# [Assignment]
Please print the entries below exactly, from the line with "which readings at" through the line with "L342, L343, L344", including both of those lines and leaving out all others.

+ + + + +

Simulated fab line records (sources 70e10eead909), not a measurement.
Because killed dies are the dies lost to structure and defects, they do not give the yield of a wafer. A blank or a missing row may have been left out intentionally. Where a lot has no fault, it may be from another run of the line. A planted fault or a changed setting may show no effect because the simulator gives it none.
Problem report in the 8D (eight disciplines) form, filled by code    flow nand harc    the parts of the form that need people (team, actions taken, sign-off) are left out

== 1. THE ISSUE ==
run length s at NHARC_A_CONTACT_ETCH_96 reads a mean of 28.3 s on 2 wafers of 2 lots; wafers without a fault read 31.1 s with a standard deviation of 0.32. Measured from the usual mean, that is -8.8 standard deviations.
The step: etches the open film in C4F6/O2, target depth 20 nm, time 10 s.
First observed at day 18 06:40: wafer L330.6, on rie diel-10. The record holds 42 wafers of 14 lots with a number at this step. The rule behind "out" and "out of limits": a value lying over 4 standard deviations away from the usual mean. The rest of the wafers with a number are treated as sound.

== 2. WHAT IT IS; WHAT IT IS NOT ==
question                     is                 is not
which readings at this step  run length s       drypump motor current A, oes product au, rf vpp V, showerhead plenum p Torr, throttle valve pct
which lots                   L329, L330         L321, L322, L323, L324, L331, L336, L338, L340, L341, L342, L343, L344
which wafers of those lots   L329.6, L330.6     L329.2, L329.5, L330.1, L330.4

+ + + + +

# [Exercise answer]
which readings at this step  run length s       drypump motor current A, oes product au, rf vpp V, showerhead plenum p Torr, throttle valve pct
which lots                   L329, L330         L321, L322, L323, L324, L331, L336, L338, L340, L341, L342, L343, L344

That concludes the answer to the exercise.